Where the listing below has a line with "B1: reference wafer", write out exactly that line and every line after it, stopping after the line with "This fleet has".

▼▼▼

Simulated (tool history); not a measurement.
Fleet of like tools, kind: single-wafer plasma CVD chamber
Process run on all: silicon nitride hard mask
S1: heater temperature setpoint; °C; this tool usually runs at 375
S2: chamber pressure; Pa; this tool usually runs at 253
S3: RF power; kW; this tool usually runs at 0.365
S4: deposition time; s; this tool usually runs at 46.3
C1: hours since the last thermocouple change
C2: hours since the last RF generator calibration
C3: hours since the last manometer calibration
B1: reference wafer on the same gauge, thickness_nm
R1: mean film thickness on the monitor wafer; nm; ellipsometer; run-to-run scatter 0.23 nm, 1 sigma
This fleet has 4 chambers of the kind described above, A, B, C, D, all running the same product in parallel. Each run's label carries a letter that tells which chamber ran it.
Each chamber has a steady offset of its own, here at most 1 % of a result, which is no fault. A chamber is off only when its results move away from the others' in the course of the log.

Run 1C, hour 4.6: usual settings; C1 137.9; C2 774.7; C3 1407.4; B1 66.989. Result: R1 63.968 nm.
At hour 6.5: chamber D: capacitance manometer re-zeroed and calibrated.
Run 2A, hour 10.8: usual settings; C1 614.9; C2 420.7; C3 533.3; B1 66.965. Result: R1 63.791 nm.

▲▲▲

Written solution:
B1: reference wafer on the same gauge, thickness_nm
R1: mean film thickness on the monitor wafer; nm; ellipsometer; run-to-run scatter 0.23 nm, 1 sigma
This fleet has 4 chambers of the kind described above, A, B, C, D, all running the same product in parallel. Each run's label carries a letter that tells which chamber ran it.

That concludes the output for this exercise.